++++++
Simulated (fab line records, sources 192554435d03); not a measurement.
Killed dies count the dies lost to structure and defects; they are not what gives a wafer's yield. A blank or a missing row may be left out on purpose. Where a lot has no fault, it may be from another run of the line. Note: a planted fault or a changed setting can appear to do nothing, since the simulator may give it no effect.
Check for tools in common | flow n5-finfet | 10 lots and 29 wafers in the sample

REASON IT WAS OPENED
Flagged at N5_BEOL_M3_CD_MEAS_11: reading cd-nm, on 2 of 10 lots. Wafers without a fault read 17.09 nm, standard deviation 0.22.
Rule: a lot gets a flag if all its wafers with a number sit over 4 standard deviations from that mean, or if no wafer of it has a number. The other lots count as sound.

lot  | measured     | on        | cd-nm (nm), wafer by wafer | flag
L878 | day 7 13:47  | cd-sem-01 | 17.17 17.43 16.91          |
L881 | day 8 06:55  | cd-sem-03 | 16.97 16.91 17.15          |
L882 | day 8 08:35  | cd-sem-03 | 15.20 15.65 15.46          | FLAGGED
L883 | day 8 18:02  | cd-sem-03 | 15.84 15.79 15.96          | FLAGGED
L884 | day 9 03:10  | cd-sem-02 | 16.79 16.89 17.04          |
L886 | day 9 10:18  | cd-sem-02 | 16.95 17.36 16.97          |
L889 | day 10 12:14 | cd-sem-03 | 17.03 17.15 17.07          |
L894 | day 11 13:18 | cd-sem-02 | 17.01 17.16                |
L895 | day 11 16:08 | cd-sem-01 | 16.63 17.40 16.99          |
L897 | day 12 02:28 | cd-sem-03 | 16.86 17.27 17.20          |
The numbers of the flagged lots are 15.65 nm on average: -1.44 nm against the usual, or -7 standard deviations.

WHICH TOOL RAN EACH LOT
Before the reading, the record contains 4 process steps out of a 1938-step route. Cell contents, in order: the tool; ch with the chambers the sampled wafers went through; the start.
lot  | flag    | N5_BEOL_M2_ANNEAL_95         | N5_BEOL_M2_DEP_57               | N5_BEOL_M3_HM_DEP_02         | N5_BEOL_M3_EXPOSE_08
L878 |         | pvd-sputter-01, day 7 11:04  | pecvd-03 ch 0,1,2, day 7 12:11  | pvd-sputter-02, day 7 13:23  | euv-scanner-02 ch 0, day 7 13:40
++++++

> Work order
The stopping point is the line containing "REASON IT WAS OPENED". Reproduce exactly every line of the material from the first through that one.

> Task solution
Simulated (fab line records, sources 192554435d03); not a measurement.
Killed dies count the dies lost to structure and defects; they are not what gives a wafer's yield. A blank or a missing row may be left out on purpose. Where a lot has no fault, it may be from another run of the line. Note: a planted fault or a changed setting can appear to do nothing, since the simulator may give it no effect.
Check for tools in common | flow n5-finfet | 10 lots and 29 wafers in the sample

REASON IT WAS OPENED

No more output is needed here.